● **Material provided**:
━━━━━━━━━━━━━━━━━━━━

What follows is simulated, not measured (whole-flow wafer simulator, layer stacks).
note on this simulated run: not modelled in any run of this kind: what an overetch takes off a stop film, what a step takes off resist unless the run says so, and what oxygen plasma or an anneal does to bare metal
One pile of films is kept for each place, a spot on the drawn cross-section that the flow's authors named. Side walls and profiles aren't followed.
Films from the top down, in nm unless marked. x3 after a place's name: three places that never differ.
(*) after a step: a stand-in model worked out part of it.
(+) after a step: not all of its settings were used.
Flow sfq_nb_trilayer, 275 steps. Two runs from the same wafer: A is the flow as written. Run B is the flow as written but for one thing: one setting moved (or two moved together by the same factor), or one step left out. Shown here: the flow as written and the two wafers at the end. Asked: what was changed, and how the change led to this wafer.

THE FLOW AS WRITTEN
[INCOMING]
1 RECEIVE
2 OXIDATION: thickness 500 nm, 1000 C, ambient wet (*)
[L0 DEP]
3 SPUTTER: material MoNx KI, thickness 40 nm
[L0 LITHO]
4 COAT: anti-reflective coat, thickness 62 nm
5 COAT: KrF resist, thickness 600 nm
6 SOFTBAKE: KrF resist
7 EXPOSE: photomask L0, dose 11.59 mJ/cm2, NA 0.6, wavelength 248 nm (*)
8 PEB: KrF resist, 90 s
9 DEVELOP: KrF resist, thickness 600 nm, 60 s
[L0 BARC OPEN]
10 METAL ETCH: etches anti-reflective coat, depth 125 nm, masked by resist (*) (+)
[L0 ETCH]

━━━━━━━━━━━━━━━━━━━━

● **Required action**: Nothing in the data should be altered; please repeat it exactly.

● **Response**:
What follows is simulated, not measured (whole-flow wafer simulator, layer stacks).
note on this simulated run: not modelled in any run of this kind: what an overetch takes off a stop film, what a step takes off resist unless the run says so, and what oxygen plasma or an anneal does to bare metal
One pile of films is kept for each place, a spot on the drawn cross-section that the flow's authors named. Side walls and profiles aren't followed.
Films from the top down, in nm unless marked. x3 after a place's name: three places that never differ.
(*) after a step: a stand-in model worked out part of it.
(+) after a step: not all of its settings were used.
Flow sfq_nb_trilayer, 275 steps. Two runs from the same wafer: A is the flow as written. Run B is the flow as written but for one thing: one setting moved (or two moved together by the same factor), or one step left out. Shown here: the flow as written and the two wafers at the end. Asked: what was changed, and how the change led to this wafer.

THE FLOW AS WRITTEN
[INCOMING]
1 RECEIVE
2 OXIDATION: thickness 500 nm, 1000 C, ambient wet (*)
[L0 DEP]
3 SPUTTER: material MoNx KI, thickness 40 nm
[L0 LITHO]
4 COAT: anti-reflective coat, thickness 62 nm
5 COAT: KrF resist, thickness 600 nm
6 SOFTBAKE: KrF resist
7 EXPOSE: photomask L0, dose 11.59 mJ/cm2, NA 0.6, wavelength 248 nm (*)
8 PEB: KrF resist, 90 s
9 DEVELOP: KrF resist, thickness 600 nm, 60 s
[L0 BARC OPEN]
10 METAL ETCH: etches anti-reflective coat, depth 125 nm, masked by resist (*) (+)
[L0 ETCH]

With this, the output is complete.